**Assignment:**
Would you quote the material below from its first line through the line containing "The record holds", exactly and with both ends included?

**Extracted records:**
Content starts

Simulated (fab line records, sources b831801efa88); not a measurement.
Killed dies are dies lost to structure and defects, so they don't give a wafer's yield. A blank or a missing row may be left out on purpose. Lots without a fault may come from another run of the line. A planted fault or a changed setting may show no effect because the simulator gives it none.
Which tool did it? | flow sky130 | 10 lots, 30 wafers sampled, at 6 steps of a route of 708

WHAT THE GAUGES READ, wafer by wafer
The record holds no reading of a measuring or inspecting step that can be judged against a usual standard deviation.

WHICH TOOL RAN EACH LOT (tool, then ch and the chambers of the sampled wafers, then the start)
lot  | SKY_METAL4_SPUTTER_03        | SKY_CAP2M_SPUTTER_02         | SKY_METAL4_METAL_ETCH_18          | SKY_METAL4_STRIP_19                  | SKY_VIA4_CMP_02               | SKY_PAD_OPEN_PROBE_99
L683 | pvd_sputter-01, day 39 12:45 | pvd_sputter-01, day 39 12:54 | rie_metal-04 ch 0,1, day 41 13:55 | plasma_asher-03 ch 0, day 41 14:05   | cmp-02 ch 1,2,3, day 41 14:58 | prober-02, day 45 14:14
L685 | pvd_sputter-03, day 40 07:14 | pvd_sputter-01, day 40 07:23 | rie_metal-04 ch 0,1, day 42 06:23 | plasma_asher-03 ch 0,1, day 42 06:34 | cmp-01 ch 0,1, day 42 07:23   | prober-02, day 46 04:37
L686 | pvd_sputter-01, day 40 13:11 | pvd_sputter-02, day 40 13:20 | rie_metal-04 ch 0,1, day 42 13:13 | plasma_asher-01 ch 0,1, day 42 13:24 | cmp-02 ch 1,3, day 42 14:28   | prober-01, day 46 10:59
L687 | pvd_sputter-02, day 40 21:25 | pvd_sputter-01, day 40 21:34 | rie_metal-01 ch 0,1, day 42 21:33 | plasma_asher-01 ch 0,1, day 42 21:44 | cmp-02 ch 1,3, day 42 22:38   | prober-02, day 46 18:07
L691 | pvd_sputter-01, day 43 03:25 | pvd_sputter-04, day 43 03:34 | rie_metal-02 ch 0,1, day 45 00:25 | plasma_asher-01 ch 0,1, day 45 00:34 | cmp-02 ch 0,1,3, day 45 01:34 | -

Content ends

**Exercise solution:**
Simulated (fab line records, sources b831801efa88); not a measurement.
Killed dies are dies lost to structure and defects, so they don't give a wafer's yield. A blank or a missing row may be left out on purpose. Lots without a fault may come from another run of the line. A planted fault or a changed setting may show no effect because the simulator gives it none.
Which tool did it? | flow sky130 | 10 lots, 30 wafers sampled, at 6 steps of a route of 708

WHAT THE GAUGES READ, wafer by wafer
The record holds no reading of a measuring or inspecting step that can be judged against a usual standard deviation.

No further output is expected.